**Activity**
From the first line to the last, set down the data exactly as given.

● ● ●
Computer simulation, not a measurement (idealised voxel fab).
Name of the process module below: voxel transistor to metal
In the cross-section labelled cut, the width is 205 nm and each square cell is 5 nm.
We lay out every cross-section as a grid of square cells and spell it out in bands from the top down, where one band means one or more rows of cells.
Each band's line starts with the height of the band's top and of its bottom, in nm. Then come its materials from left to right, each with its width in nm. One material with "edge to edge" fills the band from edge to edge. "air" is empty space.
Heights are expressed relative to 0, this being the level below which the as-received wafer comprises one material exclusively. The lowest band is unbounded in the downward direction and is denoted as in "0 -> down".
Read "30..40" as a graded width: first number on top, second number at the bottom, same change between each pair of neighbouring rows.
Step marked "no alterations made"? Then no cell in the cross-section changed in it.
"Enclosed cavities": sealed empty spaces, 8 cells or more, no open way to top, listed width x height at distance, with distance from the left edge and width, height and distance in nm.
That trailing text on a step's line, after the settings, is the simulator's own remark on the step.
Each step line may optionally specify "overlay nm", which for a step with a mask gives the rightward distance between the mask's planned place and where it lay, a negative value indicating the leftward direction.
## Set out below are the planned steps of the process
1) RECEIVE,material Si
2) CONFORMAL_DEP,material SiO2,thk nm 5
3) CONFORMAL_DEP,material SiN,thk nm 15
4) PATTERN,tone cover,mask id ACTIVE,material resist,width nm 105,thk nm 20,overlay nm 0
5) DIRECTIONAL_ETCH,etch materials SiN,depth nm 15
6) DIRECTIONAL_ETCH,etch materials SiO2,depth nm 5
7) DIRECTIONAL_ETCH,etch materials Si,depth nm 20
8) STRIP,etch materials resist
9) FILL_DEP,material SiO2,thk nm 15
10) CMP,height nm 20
● ● ●

**Answer section**
Computer simulation, not a measurement (idealised voxel fab).
Name of the process module below: voxel transistor to metal
In the cross-section labelled cut, the width is 205 nm and each square cell is 5 nm.
We lay out every cross-section as a grid of square cells and spell it out in bands from the top down, where one band means one or more rows of cells.
Each band's line starts with the height of the band's top and of its bottom, in nm. Then come its materials from left to right, each with its width in nm. One material with "edge to edge" fills the band from edge to edge. "air" is empty space.
Heights are expressed relative to 0, this being the level below which the as-received wafer comprises one material exclusively. The lowest band is unbounded in the downward direction and is denoted as in "0 -> down".
Read "30..40" as a graded width: first number on top, second number at the bottom, same change between each pair of neighbouring rows.
Step marked "no alterations made"? Then no cell in the cross-section changed in it.
"Enclosed cavities": sealed empty spaces, 8 cells or more, no open way to top, listed width x height at distance, with distance from the left edge and width, height and distance in nm.
That trailing text on a step's line, after the settings, is the simulator's own remark on the step.
Each step line may optionally specify "overlay nm", which for a step with a mask gives the rightward distance between the mask's planned place and where it lay, a negative value indicating the leftward direction.
## Set out below are the planned steps of the process
1) RECEIVE,material Si
2) CONFORMAL_DEP,material SiO2,thk nm 5
3) CONFORMAL_DEP,material SiN,thk nm 15
4) PATTERN,tone cover,mask id ACTIVE,material resist,width nm 105,thk nm 20,overlay nm 0
5) DIRECTIONAL_ETCH,etch materials SiN,depth nm 15
6) DIRECTIONAL_ETCH,etch materials SiO2,depth nm 5
7) DIRECTIONAL_ETCH,etch materials Si,depth nm 20
8) STRIP,etch materials resist
9) FILL_DEP,material SiO2,thk nm 15
10) CMP,height nm 20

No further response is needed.